> _Source material_:
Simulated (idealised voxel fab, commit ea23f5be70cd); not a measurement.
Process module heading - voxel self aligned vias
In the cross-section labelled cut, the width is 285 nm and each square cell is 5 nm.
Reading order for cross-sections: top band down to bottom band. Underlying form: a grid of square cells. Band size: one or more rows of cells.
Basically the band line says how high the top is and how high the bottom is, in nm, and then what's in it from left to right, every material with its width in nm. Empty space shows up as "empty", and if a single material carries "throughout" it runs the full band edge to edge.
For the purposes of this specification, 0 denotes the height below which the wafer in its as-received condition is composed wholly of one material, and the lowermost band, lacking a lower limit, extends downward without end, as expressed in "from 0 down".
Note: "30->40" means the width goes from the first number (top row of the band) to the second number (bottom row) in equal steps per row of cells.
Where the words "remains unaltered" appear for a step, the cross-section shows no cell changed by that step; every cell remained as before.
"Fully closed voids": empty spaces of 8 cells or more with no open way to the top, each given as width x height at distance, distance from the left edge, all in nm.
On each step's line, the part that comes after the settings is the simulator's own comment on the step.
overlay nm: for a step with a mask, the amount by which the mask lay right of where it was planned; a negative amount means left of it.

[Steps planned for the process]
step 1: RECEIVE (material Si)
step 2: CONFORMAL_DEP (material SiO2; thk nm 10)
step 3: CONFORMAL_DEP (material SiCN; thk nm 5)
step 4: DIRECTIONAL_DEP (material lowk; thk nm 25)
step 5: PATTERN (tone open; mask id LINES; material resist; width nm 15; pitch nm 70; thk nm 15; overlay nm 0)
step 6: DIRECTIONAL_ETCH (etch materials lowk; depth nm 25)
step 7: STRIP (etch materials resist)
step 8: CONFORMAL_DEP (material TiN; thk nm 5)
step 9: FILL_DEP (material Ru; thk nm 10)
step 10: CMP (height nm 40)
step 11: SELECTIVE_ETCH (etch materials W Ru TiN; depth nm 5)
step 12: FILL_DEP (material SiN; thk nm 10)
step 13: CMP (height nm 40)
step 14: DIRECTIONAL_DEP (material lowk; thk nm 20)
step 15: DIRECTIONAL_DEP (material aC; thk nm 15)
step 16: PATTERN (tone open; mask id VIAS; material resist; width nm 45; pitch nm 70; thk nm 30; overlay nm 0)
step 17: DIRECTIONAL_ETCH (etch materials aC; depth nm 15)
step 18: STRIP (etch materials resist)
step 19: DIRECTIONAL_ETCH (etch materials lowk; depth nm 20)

> _Work item_: Set down exactly the lines that begin the records and continue through the line bearing "Reading order for"; include both ends.

> _Exercise output_:
Simulated (idealised voxel fab, commit ea23f5be70cd); not a measurement.
Process module heading - voxel self aligned vias
In the cross-section labelled cut, the width is 285 nm and each square cell is 5 nm.
Reading order for cross-sections: top band down to bottom band. Underlying form: a grid of square cells. Band size: one or more rows of cells.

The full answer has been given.